--- Supplied information Enclosed Below ---
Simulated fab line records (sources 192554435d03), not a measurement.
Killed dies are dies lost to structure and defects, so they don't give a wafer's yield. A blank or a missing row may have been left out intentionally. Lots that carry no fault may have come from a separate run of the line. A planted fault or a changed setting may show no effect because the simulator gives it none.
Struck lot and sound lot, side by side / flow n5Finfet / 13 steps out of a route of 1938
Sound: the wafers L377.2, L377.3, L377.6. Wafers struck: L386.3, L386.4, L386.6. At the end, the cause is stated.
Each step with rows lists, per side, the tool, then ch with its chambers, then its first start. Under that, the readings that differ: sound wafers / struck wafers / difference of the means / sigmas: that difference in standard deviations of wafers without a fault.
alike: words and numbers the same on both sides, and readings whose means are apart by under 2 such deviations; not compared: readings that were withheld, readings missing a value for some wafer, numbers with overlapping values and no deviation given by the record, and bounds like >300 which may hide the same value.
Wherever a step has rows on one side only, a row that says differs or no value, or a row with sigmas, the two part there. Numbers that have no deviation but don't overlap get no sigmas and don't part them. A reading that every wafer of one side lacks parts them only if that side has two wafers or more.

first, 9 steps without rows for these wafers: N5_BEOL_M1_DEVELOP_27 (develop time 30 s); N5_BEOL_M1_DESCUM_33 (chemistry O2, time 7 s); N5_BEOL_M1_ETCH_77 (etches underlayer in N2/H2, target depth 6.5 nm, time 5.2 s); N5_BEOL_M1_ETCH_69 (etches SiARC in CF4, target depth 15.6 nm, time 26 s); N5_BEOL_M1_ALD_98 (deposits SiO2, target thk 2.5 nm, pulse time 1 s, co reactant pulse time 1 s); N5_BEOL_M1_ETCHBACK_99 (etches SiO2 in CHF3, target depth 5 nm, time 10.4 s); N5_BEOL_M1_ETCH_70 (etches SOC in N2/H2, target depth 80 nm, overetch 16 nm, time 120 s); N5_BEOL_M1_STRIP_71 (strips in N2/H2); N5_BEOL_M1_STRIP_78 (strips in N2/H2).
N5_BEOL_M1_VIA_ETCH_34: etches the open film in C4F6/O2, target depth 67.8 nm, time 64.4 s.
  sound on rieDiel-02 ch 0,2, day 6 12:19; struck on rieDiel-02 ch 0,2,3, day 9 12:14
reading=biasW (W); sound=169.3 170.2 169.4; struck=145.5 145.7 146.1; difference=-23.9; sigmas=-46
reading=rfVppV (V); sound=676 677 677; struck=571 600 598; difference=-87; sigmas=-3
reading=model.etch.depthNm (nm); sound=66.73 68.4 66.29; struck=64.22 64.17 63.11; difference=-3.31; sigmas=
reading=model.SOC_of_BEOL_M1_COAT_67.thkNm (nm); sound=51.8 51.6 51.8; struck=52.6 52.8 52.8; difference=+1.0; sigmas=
--- End of Enclosed Supplied information ---

## Assigned task
What you should output is every line of the records above, from the first through the line containing "alike: words and", unchanged.

## Written solution
Simulated fab line records (sources 192554435d03), not a measurement.
Killed dies are dies lost to structure and defects, so they don't give a wafer's yield. A blank or a missing row may have been left out intentionally. Lots that carry no fault may have come from a separate run of the line. A planted fault or a changed setting may show no effect because the simulator gives it none.
Struck lot and sound lot, side by side / flow n5Finfet / 13 steps out of a route of 1938
Sound: the wafers L377.2, L377.3, L377.6. Wafers struck: L386.3, L386.4, L386.6. At the end, the cause is stated.
Each step with rows lists, per side, the tool, then ch with its chambers, then its first start. Under that, the readings that differ: sound wafers / struck wafers / difference of the means / sigmas: that difference in standard deviations of wafers without a fault.
alike: words and numbers the same on both sides, and readings whose means are apart by under 2 such deviations; not compared: readings that were withheld, readings missing a value for some wafer, numbers with overlapping values and no deviation given by the record, and bounds like >300 which may hide the same value.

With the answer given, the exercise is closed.